*Raw data*
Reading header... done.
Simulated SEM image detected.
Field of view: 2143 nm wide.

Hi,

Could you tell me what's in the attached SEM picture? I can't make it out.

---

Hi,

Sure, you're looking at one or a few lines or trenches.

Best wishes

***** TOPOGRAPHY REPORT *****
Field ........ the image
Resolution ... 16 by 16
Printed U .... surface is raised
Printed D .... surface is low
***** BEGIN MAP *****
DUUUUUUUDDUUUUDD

*Work instruction*
A faithful, complete reproduction of the listing above is requested.

*Task solution*
Reading header... done.
Simulated SEM image detected.
Field of view: 2143 nm wide.

Hi,

Could you tell me what's in the attached SEM picture? I can't make it out.

---

Hi,

Sure, you're looking at one or a few lines or trenches.

Best wishes

***** TOPOGRAPHY REPORT *****
Field ........ the image
Resolution ... 16 by 16
Printed U .... surface is raised
Printed D .... surface is low
***** BEGIN MAP *****
DUUUUUUUDDUUUUDD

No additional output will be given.